# [Material shown]

= = = =

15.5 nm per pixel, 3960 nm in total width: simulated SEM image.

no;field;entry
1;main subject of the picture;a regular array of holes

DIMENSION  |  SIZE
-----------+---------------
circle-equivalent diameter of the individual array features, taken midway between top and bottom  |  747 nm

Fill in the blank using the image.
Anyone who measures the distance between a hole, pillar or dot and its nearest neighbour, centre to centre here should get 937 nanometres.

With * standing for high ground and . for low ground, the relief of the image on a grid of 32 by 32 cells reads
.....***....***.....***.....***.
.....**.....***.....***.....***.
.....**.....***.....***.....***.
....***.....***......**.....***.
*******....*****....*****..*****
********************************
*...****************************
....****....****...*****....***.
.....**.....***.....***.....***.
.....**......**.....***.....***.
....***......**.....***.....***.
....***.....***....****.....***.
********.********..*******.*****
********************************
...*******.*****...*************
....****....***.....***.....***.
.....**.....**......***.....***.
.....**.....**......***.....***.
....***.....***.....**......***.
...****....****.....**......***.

= = = =

# [Assigned task]
Repeat each of the entries exactly as written.

# [Expected answer]
15.5 nm per pixel, 3960 nm in total width: simulated SEM image.

no;field;entry
1;main subject of the picture;a regular array of holes

DIMENSION  |  SIZE
-----------+---------------
circle-equivalent diameter of the individual array features, taken midway between top and bottom  |  747 nm

Fill in the blank using the image.
Anyone who measures the distance between a hole, pillar or dot and its nearest neighbour, centre to centre here should get 937 nanometres.

With * standing for high ground and . for low ground, the relief of the image on a grid of 32 by 32 cells reads
.....***....***.....***.....***.
.....**.....***.....***.....***.
.....**.....***.....***.....***.
....***.....***......**.....***.
*******....*****....*****..*****
********************************
*...****************************
....****....****...*****....***.
.....**.....***.....***.....***.
.....**......**.....***.....***.
....***......**.....***.....***.
....***.....***....****.....***.
********.********..*******.*****
********************************
...*******.*****...*************
....****....***.....***.....***.
.....**.....**......***.....***.
.....**.....**......***.....***.
....***.....***.....**......***.
...****....****.....**......***.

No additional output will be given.